Work task → The listing is to be printed in full, exactly as given.

Dataset →
***

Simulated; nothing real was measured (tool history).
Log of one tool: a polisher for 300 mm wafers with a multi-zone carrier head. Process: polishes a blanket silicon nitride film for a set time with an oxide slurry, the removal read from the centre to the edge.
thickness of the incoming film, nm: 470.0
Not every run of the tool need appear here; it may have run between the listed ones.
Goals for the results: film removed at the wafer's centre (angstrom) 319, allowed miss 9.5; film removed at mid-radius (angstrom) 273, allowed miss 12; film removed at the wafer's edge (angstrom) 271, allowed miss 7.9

***

Exercise output →
Simulated; nothing real was measured (tool history).
Log of one tool: a polisher for 300 mm wafers with a multi-zone carrier head. Process: polishes a blanket silicon nitride film for a set time with an oxide slurry, the removal read from the centre to the edge.
thickness of the incoming film, nm: 470.0
Not every run of the tool need appear here; it may have run between the listed ones.
Goals for the results: film removed at the wafer's centre (angstrom) 319, allowed miss 9.5; film removed at mid-radius (angstrom) 273, allowed miss 12; film removed at the wafer's edge (angstrom) 271, allowed miss 7.9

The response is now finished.